Data section:
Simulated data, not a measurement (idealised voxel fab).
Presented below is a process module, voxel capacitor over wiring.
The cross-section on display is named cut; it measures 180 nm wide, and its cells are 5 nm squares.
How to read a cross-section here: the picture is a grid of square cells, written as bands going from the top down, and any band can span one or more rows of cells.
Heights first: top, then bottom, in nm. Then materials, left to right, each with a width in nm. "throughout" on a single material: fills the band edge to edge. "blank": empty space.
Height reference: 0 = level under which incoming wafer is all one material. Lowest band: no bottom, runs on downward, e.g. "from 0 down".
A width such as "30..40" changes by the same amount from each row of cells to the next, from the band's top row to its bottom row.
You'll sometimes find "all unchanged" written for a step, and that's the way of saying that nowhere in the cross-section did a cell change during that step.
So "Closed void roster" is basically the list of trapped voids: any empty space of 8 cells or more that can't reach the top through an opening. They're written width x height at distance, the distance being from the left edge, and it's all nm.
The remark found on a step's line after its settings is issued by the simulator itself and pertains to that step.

Work item: Print, please, the lines from the first line of the material through the line that contains "You'll sometimes find", exactly as written and with nothing added.

Answer area:
Simulated data, not a measurement (idealised voxel fab).
Presented below is a process module, voxel capacitor over wiring.
The cross-section on display is named cut; it measures 180 nm wide, and its cells are 5 nm squares.
How to read a cross-section here: the picture is a grid of square cells, written as bands going from the top down, and any band can span one or more rows of cells.
Heights first: top, then bottom, in nm. Then materials, left to right, each with a width in nm. "throughout" on a single material: fills the band edge to edge. "blank": empty space.
Height reference: 0 = level under which incoming wafer is all one material. Lowest band: no bottom, runs on downward, e.g. "from 0 down".
A width such as "30..40" changes by the same amount from each row of cells to the next, from the band's top row to its bottom row.
You'll sometimes find "all unchanged" written for a step, and that's the way of saying that nowhere in the cross-section did a cell change during that step.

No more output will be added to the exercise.